** EXCERPTED DATA follows **

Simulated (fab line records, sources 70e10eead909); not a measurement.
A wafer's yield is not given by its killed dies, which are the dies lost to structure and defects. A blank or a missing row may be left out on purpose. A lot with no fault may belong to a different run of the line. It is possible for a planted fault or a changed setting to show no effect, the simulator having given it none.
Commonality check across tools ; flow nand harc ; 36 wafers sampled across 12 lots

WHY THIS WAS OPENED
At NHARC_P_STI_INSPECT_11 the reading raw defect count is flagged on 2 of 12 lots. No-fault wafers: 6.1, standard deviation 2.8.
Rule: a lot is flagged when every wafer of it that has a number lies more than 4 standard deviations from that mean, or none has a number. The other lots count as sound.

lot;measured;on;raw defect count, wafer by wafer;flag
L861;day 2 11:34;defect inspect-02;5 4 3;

** End of EXCERPTED DATA **

• WORK TASK: Each record above needs to be transcribed word for word.

• WORKED SOLUTION:
Simulated (fab line records, sources 70e10eead909); not a measurement.
A wafer's yield is not given by its killed dies, which are the dies lost to structure and defects. A blank or a missing row may be left out on purpose. A lot with no fault may belong to a different run of the line. It is possible for a planted fault or a changed setting to show no effect, the simulator having given it none.
Commonality check across tools ; flow nand harc ; 36 wafers sampled across 12 lots

WHY THIS WAS OPENED
At NHARC_P_STI_INSPECT_11 the reading raw defect count is flagged on 2 of 12 lots. No-fault wafers: 6.1, standard deviation 2.8.
Rule: a lot is flagged when every wafer of it that has a number lies more than 4 standard deviations from that mean, or none has a number. The other lots count as sound.

lot;measured;on;raw defect count, wafer by wafer;flag
L861;day 2 11:34;defect inspect-02;5 4 3;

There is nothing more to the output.